↓

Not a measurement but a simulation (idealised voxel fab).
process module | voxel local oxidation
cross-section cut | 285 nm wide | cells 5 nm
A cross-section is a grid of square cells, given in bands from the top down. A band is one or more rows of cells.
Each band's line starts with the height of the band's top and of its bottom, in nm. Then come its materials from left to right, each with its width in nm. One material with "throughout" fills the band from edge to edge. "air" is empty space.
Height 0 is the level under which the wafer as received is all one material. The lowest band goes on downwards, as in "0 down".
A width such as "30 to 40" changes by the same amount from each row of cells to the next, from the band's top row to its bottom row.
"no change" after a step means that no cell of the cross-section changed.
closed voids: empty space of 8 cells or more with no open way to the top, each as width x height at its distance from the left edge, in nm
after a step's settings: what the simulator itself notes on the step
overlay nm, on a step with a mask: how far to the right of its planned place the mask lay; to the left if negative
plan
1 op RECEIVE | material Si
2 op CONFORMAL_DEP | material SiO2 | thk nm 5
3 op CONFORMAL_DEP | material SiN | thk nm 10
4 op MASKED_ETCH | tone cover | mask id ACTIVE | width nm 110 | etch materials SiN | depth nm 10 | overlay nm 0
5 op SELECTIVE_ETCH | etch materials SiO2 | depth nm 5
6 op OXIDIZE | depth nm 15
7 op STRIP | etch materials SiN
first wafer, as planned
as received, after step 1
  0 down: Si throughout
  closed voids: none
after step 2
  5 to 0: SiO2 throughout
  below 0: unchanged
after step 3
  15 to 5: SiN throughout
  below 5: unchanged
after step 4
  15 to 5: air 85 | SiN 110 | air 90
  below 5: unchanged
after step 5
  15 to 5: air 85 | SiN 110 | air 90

↑

Work item: Reproduce exactly, and with no other material, the lines between those holding "3 op CONFORMAL_DEP | material SiN | thk nm 10" and "as received, after step 1", inclusive.

Problem solution:
3 op CONFORMAL_DEP | material SiN | thk nm 10
4 op MASKED_ETCH | tone cover | mask id ACTIVE | width nm 110 | etch materials SiN | depth nm 10 | overlay nm 0
5 op SELECTIVE_ETCH | etch materials SiO2 | depth nm 5
6 op OXIDIZE | depth nm 15
7 op STRIP | etch materials SiN
first wafer, as planned
as received, after step 1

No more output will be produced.